▶ ACTION ITEM: In the data below, find the line containing "Killed dies are", then set down that line and every later line up to and including the line containing "set.NAME: the setting", exactly.

[Start of Attachment]

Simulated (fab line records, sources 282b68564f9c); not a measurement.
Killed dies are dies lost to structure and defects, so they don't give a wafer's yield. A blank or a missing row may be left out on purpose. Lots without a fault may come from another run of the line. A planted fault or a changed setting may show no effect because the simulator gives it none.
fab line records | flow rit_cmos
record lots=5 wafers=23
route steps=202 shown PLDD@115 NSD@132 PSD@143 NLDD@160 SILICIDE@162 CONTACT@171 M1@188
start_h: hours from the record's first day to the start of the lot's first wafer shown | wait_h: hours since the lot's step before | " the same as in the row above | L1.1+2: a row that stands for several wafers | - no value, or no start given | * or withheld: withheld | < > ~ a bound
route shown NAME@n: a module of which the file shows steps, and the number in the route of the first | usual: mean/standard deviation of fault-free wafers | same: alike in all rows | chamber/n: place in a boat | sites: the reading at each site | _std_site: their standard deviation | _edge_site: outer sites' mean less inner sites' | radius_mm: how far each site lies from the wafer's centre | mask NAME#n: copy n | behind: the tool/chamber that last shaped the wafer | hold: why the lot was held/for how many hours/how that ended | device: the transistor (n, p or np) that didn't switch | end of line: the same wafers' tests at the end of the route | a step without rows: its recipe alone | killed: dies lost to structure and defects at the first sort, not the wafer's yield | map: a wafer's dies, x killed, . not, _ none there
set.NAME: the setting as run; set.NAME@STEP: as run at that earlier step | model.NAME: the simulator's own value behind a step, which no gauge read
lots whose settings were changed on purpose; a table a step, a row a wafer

[End of Attachment]

▶ TASK OUTPUT:
Killed dies are dies lost to structure and defects, so they don't give a wafer's yield. A blank or a missing row may be left out on purpose. Lots without a fault may come from another run of the line. A planted fault or a changed setting may show no effect because the simulator gives it none.
fab line records | flow rit_cmos
record lots=5 wafers=23
route steps=202 shown PLDD@115 NSD@132 PSD@143 NLDD@160 SILICIDE@162 CONTACT@171 M1@188
start_h: hours from the record's first day to the start of the lot's first wafer shown | wait_h: hours since the lot's step before | " the same as in the row above | L1.1+2: a row that stands for several wafers | - no value, or no start given | * or withheld: withheld | < > ~ a bound
route shown NAME@n: a module of which the file shows steps, and the number in the route of the first | usual: mean/standard deviation of fault-free wafers | same: alike in all rows | chamber/n: place in a boat | sites: the reading at each site | _std_site: their standard deviation | _edge_site: outer sites' mean less inner sites' | radius_mm: how far each site lies from the wafer's centre | mask NAME#n: copy n | behind: the tool/chamber that last shaped the wafer | hold: why the lot was held/for how many hours/how that ended | device: the transistor (n, p or np) that didn't switch | end of line: the same wafers' tests at the end of the route | a step without rows: its recipe alone | killed: dies lost to structure and defects at the first sort, not the wafer's yield | map: a wafer's dies, x killed, . not, _ none there
set.NAME: the setting as run; set.NAME@STEP: as run at that earlier step | model.NAME: the simulator's own value behind a step, which no gauge read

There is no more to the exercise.